Supplied entries:
>>>
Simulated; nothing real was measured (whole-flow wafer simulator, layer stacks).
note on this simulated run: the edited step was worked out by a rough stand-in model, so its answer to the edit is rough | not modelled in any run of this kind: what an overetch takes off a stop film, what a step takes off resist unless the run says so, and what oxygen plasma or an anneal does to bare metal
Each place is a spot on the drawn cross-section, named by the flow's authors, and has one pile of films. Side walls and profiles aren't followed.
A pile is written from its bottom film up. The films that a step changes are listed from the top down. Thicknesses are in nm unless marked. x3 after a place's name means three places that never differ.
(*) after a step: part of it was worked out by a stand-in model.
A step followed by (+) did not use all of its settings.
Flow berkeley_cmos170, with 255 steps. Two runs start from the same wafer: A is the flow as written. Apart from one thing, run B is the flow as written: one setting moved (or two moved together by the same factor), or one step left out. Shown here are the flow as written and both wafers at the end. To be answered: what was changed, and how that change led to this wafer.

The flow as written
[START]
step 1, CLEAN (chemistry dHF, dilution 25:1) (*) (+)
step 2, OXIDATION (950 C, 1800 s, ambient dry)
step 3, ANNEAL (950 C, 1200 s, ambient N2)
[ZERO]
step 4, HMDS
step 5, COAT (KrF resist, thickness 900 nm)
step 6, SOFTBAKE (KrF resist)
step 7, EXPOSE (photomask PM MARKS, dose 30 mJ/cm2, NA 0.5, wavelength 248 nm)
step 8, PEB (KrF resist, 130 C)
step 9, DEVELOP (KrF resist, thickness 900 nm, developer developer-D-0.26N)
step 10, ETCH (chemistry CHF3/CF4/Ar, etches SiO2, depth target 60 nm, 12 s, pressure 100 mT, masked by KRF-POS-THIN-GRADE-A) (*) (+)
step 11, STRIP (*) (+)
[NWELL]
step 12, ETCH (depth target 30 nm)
<<<

Required action: Here the job is to output the lines from the start of the material through the line with "Each place is", inclusive, exactly and with nothing else.

Exercise result:
Simulated; nothing real was measured (whole-flow wafer simulator, layer stacks).
note on this simulated run: the edited step was worked out by a rough stand-in model, so its answer to the edit is rough | not modelled in any run of this kind: what an overetch takes off a stop film, what a step takes off resist unless the run says so, and what oxygen plasma or an anneal does to bare metal
Each place is a spot on the drawn cross-section, named by the flow's authors, and has one pile of films. Side walls and profiles aren't followed.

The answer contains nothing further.